> **Task item**: Restate word for word the entries below, starting with the line with "step 20, CMP" and continuing through the line with "step 21, WET". Include both of those lines and no others.

+ + +

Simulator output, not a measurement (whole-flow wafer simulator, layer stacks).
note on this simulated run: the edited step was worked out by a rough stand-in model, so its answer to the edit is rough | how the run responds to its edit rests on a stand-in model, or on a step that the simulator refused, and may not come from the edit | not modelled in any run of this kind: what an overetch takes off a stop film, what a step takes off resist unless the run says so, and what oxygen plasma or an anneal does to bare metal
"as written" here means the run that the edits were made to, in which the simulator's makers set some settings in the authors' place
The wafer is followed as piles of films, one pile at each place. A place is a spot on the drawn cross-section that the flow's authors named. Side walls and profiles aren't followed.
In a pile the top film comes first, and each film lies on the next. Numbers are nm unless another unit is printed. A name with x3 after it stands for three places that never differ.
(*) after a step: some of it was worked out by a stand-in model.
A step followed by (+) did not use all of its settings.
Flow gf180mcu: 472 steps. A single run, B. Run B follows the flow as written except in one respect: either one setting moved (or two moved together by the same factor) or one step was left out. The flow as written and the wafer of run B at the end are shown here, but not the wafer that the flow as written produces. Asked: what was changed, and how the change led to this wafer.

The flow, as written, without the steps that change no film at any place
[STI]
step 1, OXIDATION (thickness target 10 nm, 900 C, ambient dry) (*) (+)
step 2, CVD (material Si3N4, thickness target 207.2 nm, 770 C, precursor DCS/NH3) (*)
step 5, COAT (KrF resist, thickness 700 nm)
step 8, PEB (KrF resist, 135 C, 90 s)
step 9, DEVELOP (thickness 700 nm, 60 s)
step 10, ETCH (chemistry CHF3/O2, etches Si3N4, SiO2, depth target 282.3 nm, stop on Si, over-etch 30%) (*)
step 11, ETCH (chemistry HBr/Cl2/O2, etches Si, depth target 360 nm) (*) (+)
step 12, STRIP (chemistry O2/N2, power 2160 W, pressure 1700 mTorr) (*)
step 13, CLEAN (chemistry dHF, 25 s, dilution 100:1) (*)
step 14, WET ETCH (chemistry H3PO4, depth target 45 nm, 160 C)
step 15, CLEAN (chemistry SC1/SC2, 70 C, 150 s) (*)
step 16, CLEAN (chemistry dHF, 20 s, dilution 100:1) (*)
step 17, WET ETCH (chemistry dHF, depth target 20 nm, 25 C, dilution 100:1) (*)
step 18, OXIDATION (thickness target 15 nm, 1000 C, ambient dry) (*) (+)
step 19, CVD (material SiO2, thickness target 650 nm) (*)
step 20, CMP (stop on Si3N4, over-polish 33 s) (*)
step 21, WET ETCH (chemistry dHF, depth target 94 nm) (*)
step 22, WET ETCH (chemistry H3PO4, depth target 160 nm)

+ + +

> **Exercise response**:
step 20, CMP (stop on Si3N4, over-polish 33 s) (*)
step 21, WET ETCH (chemistry dHF, depth target 94 nm) (*)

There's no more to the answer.